#### [MATERIAL PROVIDED]
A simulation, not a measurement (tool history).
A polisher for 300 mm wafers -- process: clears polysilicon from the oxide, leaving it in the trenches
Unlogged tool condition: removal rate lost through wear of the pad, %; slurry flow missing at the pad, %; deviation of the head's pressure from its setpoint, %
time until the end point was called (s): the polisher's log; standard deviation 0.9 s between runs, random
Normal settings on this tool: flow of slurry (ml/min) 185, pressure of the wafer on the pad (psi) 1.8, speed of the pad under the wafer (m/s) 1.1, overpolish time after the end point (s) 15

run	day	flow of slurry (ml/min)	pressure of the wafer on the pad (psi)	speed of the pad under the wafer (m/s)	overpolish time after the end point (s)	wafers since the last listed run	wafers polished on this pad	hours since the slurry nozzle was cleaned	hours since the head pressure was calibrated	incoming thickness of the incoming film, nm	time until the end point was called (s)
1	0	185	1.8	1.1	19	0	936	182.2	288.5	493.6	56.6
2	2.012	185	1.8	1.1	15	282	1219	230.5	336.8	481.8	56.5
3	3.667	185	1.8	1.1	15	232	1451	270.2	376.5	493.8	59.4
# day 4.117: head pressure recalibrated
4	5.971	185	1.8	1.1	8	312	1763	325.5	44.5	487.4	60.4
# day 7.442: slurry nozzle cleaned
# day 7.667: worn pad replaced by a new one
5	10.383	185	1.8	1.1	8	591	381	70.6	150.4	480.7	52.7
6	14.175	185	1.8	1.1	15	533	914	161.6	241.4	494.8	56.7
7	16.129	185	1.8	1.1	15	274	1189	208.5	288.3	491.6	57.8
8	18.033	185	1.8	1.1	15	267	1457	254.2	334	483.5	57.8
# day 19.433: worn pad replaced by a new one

#### [ASSIGNMENT]
The task requires an exact copy of all the lines above.

#### [WRITTEN RESPONSE]
A simulation, not a measurement (tool history).
A polisher for 300 mm wafers -- process: clears polysilicon from the oxide, leaving it in the trenches
Unlogged tool condition: removal rate lost through wear of the pad, %; slurry flow missing at the pad, %; deviation of the head's pressure from its setpoint, %
time until the end point was called (s): the polisher's log; standard deviation 0.9 s between runs, random
Normal settings on this tool: flow of slurry (ml/min) 185, pressure of the wafer on the pad (psi) 1.8, speed of the pad under the wafer (m/s) 1.1, overpolish time after the end point (s) 15

run	day	flow of slurry (ml/min)	pressure of the wafer on the pad (psi)	speed of the pad under the wafer (m/s)	overpolish time after the end point (s)	wafers since the last listed run	wafers polished on this pad	hours since the slurry nozzle was cleaned	hours since the head pressure was calibrated	incoming thickness of the incoming film, nm	time until the end point was called (s)
1	0	185	1.8	1.1	19	0	936	182.2	288.5	493.6	56.6
2	2.012	185	1.8	1.1	15	282	1219	230.5	336.8	481.8	56.5
3	3.667	185	1.8	1.1	15	232	1451	270.2	376.5	493.8	59.4
# day 4.117: head pressure recalibrated
4	5.971	185	1.8	1.1	8	312	1763	325.5	44.5	487.4	60.4
# day 7.442: slurry nozzle cleaned
# day 7.667: worn pad replaced by a new one
5	10.383	185	1.8	1.1	8	591	381	70.6	150.4	480.7	52.7
6	14.175	185	1.8	1.1	15	533	914	161.6	241.4	494.8	56.7
7	16.129	185	1.8	1.1	15	274	1189	208.5	288.3	491.6	57.8
8	18.033	185	1.8	1.1	15	267	1457	254.2	334	483.5	57.8
# day 19.433: worn pad replaced by a new one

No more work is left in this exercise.